**Dataset excerpts**
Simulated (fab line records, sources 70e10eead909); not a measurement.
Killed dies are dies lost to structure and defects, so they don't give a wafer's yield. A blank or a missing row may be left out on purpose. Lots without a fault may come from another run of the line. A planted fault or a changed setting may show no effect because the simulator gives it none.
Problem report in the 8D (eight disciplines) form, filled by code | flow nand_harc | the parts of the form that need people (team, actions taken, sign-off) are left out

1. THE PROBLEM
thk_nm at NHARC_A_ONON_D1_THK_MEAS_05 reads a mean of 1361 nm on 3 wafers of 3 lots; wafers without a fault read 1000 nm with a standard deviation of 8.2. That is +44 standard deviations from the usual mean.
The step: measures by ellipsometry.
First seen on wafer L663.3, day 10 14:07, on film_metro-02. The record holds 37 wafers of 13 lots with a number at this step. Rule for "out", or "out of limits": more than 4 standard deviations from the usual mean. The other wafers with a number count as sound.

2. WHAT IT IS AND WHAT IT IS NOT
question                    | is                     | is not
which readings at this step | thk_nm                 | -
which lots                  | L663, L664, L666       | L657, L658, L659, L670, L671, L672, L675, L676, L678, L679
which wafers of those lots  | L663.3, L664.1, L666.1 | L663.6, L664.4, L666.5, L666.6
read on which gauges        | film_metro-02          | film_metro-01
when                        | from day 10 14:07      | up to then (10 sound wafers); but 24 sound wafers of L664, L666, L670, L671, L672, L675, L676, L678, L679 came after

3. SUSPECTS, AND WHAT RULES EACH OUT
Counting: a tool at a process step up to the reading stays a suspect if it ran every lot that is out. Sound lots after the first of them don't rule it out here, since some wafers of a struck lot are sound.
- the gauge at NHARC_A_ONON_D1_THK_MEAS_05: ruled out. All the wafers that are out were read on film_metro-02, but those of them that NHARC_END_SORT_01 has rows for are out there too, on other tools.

**Assigned task**
Quote exactly the first line of the entries and every line after it, stopping with the line that contains "The step: measures by ellipsometry.".

**Expected answer**
Simulated (fab line records, sources 70e10eead909); not a measurement.
Killed dies are dies lost to structure and defects, so they don't give a wafer's yield. A blank or a missing row may be left out on purpose. Lots without a fault may come from another run of the line. A planted fault or a changed setting may show no effect because the simulator gives it none.
Problem report in the 8D (eight disciplines) form, filled by code | flow nand_harc | the parts of the form that need people (team, actions taken, sign-off) are left out

1. THE PROBLEM
thk_nm at NHARC_A_ONON_D1_THK_MEAS_05 reads a mean of 1361 nm on 3 wafers of 3 lots; wafers without a fault read 1000 nm with a standard deviation of 8.2. That is +44 standard deviations from the usual mean.
The step: measures by ellipsometry.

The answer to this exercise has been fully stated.